__Work item__. Reproduce the entries from their first line up to and including the line with "GF_HV_LDD_TW_MEAS_38.". Leave out everything after it.

[Entries shown — start]
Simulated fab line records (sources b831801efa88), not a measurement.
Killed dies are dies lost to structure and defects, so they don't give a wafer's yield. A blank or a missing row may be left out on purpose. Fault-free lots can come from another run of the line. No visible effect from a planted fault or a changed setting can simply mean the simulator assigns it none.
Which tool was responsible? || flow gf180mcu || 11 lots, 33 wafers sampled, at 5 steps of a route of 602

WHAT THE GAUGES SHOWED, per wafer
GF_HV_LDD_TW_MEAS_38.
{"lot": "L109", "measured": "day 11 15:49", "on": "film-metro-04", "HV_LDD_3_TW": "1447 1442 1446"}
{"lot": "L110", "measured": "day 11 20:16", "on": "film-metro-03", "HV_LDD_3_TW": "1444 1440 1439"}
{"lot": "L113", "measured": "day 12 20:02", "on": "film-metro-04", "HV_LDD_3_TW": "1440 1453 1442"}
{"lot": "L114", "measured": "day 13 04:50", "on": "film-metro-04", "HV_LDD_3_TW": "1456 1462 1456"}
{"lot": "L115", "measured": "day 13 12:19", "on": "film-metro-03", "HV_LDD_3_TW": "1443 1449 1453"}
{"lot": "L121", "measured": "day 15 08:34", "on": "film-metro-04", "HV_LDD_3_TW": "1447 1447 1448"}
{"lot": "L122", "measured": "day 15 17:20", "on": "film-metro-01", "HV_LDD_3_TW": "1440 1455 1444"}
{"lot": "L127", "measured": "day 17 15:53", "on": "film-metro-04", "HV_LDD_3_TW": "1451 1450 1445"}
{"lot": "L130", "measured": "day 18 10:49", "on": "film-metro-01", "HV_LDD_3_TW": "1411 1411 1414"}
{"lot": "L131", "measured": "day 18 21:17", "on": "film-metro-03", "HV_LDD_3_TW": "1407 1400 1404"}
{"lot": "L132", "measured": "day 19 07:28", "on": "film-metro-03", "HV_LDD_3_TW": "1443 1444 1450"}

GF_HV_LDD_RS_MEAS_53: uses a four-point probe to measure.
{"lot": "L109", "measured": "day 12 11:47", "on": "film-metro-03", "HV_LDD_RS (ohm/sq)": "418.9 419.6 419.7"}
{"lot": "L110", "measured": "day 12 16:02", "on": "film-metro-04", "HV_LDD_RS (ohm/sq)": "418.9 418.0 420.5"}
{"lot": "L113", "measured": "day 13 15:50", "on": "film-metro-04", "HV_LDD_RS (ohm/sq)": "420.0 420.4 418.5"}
[Entries shown — finish]

__Exercise output__.
Simulated fab line records (sources b831801efa88), not a measurement.
Killed dies are dies lost to structure and defects, so they don't give a wafer's yield. A blank or a missing row may be left out on purpose. Fault-free lots can come from another run of the line. No visible effect from a planted fault or a changed setting can simply mean the simulator assigns it none.
Which tool was responsible? || flow gf180mcu || 11 lots, 33 wafers sampled, at 5 steps of a route of 602

WHAT THE GAUGES SHOWED, per wafer
GF_HV_LDD_TW_MEAS_38.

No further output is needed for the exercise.